::::

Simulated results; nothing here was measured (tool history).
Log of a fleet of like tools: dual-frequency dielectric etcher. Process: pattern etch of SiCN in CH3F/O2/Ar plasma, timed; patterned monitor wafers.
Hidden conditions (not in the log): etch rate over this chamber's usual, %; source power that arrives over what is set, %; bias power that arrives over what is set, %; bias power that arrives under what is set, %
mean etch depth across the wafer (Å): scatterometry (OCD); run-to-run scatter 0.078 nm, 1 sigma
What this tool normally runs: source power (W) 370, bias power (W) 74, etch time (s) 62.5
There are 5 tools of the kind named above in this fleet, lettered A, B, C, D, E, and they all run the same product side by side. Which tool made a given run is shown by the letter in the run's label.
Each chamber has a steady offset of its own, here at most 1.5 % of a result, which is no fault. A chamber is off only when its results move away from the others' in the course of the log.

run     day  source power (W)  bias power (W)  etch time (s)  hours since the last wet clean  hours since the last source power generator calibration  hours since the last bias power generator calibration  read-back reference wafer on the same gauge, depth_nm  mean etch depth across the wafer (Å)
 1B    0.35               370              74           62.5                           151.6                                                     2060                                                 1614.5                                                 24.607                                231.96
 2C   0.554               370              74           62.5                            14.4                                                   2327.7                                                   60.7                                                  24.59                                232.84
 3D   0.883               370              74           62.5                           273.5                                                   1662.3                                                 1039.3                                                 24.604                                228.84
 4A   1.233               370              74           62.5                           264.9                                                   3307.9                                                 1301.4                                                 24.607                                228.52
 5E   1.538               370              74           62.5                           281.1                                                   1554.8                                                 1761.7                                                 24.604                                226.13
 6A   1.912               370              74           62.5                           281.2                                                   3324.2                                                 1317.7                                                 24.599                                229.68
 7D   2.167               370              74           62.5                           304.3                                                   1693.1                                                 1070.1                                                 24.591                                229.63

::::

### ASSIGNMENT
Begin with the top line of the material and go as far as the line with "mean etch depth across the wafer (Å): scatterometry". Set down those lines exactly, both ends included, and nothing more.

### WRITTEN REPLY
Simulated results; nothing here was measured (tool history).
Log of a fleet of like tools: dual-frequency dielectric etcher. Process: pattern etch of SiCN in CH3F/O2/Ar plasma, timed; patterned monitor wafers.
Hidden conditions (not in the log): etch rate over this chamber's usual, %; source power that arrives over what is set, %; bias power that arrives over what is set, %; bias power that arrives under what is set, %
mean etch depth across the wafer (Å): scatterometry (OCD); run-to-run scatter 0.078 nm, 1 sigma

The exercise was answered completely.